| Assigned task |
Print out the entries that follow exactly, missing none.

| Provided data |
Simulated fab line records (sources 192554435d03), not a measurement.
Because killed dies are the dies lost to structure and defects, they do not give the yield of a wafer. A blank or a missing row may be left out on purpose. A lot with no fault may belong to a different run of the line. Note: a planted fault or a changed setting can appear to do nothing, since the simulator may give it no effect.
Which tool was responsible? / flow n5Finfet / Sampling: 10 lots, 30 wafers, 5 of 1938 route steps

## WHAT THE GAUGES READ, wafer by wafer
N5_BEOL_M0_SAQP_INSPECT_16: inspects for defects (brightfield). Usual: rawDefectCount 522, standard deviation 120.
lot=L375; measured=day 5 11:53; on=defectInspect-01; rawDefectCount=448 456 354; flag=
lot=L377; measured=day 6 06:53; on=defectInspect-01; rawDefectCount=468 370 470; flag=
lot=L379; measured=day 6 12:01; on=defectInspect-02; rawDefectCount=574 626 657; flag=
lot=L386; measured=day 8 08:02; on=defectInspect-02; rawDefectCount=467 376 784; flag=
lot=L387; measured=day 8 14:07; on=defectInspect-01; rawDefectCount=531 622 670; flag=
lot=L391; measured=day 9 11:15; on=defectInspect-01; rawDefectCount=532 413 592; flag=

| Your solution |
Simulated fab line records (sources 192554435d03), not a measurement.
Because killed dies are the dies lost to structure and defects, they do not give the yield of a wafer. A blank or a missing row may be left out on purpose. A lot with no fault may belong to a different run of the line. Note: a planted fault or a changed setting can appear to do nothing, since the simulator may give it no effect.
Which tool was responsible? / flow n5Finfet / Sampling: 10 lots, 30 wafers, 5 of 1938 route steps

## WHAT THE GAUGES READ, wafer by wafer
N5_BEOL_M0_SAQP_INSPECT_16: inspects for defects (brightfield). Usual: rawDefectCount 522, standard deviation 120.
lot=L375; measured=day 5 11:53; on=defectInspect-01; rawDefectCount=448 456 354; flag=
lot=L377; measured=day 6 06:53; on=defectInspect-01; rawDefectCount=468 370 470; flag=
lot=L379; measured=day 6 12:01; on=defectInspect-02; rawDefectCount=574 626 657; flag=
lot=L386; measured=day 8 08:02; on=defectInspect-02; rawDefectCount=467 376 784; flag=
lot=L387; measured=day 8 14:07; on=defectInspect-01; rawDefectCount=531 622 670; flag=
lot=L391; measured=day 9 11:15; on=defectInspect-01; rawDefectCount=532 413 592; flag=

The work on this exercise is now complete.